#### Required action
Transcribe the listing below from its opening line up to and including the line that contains "C4: hours since"; reproduce nothing else.

#### Listed records
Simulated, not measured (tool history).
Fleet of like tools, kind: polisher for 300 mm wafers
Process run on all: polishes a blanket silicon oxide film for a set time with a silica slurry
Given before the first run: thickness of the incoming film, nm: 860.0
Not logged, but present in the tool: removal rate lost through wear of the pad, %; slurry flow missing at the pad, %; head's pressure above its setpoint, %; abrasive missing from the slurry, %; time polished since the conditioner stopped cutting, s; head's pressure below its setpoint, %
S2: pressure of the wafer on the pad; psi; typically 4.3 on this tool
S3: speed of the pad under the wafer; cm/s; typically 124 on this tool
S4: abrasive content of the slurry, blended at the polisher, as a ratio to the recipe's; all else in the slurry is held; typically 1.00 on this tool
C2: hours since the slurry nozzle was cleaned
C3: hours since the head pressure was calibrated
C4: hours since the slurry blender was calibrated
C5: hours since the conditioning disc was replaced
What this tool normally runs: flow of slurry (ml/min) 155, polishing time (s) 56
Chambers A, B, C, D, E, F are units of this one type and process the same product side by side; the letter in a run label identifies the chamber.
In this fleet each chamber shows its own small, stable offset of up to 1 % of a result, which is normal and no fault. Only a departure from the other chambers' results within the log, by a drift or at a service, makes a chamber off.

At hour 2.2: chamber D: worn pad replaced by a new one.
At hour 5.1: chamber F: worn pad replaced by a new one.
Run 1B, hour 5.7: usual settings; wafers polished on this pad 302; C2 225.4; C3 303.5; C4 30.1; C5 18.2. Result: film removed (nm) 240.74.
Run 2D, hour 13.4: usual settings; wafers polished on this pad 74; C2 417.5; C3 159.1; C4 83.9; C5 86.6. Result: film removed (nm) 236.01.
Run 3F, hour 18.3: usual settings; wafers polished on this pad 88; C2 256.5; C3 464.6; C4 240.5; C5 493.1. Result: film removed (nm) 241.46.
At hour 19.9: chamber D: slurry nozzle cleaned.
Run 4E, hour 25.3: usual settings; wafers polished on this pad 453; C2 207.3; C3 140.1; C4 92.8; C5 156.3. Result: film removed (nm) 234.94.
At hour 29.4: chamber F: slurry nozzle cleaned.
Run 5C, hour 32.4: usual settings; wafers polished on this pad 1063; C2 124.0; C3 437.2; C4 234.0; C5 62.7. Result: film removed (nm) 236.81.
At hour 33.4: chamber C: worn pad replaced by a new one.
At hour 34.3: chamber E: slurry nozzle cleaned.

#### Your response
Simulated, not measured (tool history).
Fleet of like tools, kind: polisher for 300 mm wafers
Process run on all: polishes a blanket silicon oxide film for a set time with a silica slurry
Given before the first run: thickness of the incoming film, nm: 860.0
Not logged, but present in the tool: removal rate lost through wear of the pad, %; slurry flow missing at the pad, %; head's pressure above its setpoint, %; abrasive missing from the slurry, %; time polished since the conditioner stopped cutting, s; head's pressure below its setpoint, %
S2: pressure of the wafer on the pad; psi; typically 4.3 on this tool
S3: speed of the pad under the wafer; cm/s; typically 124 on this tool
S4: abrasive content of the slurry, blended at the polisher, as a ratio to the recipe's; all else in the slurry is held; typically 1.00 on this tool
C2: hours since the slurry nozzle was cleaned
C3: hours since the head pressure was calibrated
C4: hours since the slurry blender was calibrated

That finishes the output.